* _Entries provided_
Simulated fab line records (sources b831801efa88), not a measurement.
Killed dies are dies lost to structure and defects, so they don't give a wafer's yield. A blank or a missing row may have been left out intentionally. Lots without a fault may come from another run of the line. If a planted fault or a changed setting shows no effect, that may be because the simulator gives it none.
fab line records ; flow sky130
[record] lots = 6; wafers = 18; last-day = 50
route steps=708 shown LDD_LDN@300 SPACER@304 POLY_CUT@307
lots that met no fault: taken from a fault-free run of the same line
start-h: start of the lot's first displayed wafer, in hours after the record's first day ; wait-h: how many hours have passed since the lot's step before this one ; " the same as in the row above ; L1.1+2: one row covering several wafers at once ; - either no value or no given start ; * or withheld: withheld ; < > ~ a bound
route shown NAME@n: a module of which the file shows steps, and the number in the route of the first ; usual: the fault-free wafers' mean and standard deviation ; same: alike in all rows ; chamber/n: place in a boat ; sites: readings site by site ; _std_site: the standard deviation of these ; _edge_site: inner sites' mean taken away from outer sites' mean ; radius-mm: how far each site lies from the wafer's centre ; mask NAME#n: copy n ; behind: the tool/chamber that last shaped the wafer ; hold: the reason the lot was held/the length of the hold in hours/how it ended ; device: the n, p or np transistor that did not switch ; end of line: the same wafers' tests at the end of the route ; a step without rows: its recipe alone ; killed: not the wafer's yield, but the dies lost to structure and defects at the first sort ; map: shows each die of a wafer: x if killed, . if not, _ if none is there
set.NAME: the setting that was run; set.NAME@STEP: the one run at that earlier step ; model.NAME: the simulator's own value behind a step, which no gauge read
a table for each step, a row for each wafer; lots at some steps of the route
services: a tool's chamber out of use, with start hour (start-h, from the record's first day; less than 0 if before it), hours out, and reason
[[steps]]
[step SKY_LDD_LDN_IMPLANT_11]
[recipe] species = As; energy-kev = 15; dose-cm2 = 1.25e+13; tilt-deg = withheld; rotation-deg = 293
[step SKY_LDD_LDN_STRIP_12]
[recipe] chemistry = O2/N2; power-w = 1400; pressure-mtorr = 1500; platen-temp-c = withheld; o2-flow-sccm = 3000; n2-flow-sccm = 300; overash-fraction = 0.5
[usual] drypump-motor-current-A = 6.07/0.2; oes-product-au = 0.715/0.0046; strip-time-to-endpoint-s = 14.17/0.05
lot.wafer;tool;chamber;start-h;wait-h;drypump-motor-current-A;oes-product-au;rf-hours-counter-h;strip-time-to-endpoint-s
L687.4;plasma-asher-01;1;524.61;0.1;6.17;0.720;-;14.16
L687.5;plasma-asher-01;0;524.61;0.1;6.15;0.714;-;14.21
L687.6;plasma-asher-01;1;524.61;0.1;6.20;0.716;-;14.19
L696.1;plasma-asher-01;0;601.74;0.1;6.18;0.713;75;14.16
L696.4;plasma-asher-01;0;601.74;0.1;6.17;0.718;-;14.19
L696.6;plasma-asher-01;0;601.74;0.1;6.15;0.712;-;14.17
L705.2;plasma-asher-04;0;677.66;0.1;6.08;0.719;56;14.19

* _Work task_
Each line above from the one with "lots that met" up to and including the one with "start-h: start of" must be set down exactly, and no line outside that span may appear.

* _Exercise result_
lots that met no fault: taken from a fault-free run of the same line
start-h: start of the lot's first displayed wafer, in hours after the record's first day ; wait-h: how many hours have passed since the lot's step before this one ; " the same as in the row above ; L1.1+2: one row covering several wafers at once ; - either no value or no given start ; * or withheld: withheld ; < > ~ a bound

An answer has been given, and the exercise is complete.